> EXERCISE: Write the listing below again, word for word.

**** DATA EXTRACT

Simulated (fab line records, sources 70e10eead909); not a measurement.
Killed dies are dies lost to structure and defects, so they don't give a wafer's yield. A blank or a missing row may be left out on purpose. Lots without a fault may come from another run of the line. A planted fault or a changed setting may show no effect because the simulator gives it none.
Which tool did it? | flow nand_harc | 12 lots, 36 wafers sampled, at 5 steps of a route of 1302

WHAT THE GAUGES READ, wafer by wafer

********

> EXPECTED ANSWER:
Simulated (fab line records, sources 70e10eead909); not a measurement.
Killed dies are dies lost to structure and defects, so they don't give a wafer's yield. A blank or a missing row may be left out on purpose. Lots without a fault may come from another run of the line. A planted fault or a changed setting may show no effect because the simulator gives it none.
Which tool did it? | flow nand_harc | 12 lots, 36 wafers sampled, at 5 steps of a route of 1302

WHAT THE GAUGES READ, wafer by wafer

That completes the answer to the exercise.